Please output exactly the part of the records below that opens with the line containing "Up to step 212, what" and closes with the line containing "field, mark, sd_n and 8 more", both lines included, and nothing else.

- _DATASET EXCERPTS_:
*** Block opens ***
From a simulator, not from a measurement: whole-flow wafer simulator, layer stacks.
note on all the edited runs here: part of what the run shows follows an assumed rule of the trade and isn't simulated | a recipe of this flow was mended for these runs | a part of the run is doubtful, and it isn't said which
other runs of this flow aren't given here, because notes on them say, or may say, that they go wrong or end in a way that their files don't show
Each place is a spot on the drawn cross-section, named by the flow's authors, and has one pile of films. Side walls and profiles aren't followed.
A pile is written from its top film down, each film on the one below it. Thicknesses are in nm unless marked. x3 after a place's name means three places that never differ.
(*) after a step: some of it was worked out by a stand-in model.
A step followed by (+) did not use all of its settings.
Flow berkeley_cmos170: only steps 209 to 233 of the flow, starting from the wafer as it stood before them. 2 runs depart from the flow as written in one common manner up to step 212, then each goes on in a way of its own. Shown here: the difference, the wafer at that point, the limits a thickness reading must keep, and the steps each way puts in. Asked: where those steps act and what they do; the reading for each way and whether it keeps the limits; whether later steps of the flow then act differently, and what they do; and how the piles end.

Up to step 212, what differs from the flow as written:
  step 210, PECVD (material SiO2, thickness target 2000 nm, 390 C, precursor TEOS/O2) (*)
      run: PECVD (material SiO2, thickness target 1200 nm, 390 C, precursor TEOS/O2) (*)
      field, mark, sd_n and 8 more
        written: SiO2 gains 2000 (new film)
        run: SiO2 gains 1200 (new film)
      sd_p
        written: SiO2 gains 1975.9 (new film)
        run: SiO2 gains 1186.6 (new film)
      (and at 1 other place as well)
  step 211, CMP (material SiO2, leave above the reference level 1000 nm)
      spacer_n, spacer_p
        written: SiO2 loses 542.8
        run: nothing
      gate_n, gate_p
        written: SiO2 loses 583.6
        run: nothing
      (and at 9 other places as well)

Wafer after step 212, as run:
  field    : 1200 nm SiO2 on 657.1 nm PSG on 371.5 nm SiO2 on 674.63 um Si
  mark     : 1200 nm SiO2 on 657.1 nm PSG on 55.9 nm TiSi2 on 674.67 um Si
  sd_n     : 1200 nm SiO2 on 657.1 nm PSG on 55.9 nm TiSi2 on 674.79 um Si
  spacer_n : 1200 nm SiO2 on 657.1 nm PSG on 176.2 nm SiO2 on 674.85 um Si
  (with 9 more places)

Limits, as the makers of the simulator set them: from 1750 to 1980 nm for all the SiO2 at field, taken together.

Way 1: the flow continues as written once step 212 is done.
*** Block closes ***

- _TASK RESULT_:
Up to step 212, what differs from the flow as written:
  step 210, PECVD (material SiO2, thickness target 2000 nm, 390 C, precursor TEOS/O2) (*)
      run: PECVD (material SiO2, thickness target 1200 nm, 390 C, precursor TEOS/O2) (*)
      field, mark, sd_n and 8 more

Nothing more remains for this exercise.